> ACTION ITEM: Taking the listing below, restate word for word each line from the line with "S2: pressure of" to the line with "The log covers", ends included, and stop there.

■ ■ ■ ■

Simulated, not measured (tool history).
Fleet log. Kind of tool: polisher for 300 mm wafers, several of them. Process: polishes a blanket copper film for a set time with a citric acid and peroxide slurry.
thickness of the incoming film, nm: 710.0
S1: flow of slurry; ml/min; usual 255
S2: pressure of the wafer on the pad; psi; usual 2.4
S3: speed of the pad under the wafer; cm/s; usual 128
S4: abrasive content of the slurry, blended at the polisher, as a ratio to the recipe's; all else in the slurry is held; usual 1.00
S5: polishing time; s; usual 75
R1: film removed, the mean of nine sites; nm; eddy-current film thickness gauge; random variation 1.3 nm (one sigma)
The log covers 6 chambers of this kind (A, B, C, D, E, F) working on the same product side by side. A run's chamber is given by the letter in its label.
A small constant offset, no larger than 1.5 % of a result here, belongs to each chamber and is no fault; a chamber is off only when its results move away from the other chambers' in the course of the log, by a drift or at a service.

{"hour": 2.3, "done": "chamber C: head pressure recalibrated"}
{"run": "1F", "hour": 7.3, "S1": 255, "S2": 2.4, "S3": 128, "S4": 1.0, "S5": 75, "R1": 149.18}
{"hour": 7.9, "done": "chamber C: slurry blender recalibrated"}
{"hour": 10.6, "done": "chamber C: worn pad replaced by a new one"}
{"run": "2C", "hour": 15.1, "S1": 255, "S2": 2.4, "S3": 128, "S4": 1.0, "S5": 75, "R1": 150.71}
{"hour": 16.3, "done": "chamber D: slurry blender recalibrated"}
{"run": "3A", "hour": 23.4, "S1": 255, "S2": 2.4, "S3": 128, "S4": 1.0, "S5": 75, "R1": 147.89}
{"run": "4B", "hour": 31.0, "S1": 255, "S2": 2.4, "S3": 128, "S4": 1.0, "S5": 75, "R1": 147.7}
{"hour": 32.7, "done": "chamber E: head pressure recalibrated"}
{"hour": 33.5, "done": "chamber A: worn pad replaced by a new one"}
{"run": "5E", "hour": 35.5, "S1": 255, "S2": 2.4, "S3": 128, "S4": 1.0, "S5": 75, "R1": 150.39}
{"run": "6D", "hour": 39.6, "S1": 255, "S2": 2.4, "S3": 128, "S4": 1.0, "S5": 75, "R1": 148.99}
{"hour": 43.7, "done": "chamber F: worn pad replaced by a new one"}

■ ■ ■ ■

> RESPONSE AREA:
S2: pressure of the wafer on the pad; psi; usual 2.4
S3: speed of the pad under the wafer; cm/s; usual 128
S4: abrasive content of the slurry, blended at the polisher, as a ratio to the recipe's; all else in the slurry is held; usual 1.00
S5: polishing time; s; usual 75
R1: film removed, the mean of nine sites; nm; eddy-current film thickness gauge; random variation 1.3 nm (one sigma)
The log covers 6 chambers of this kind (A, B, C, D, E, F) working on the same product side by side. A run's chamber is given by the letter in its label.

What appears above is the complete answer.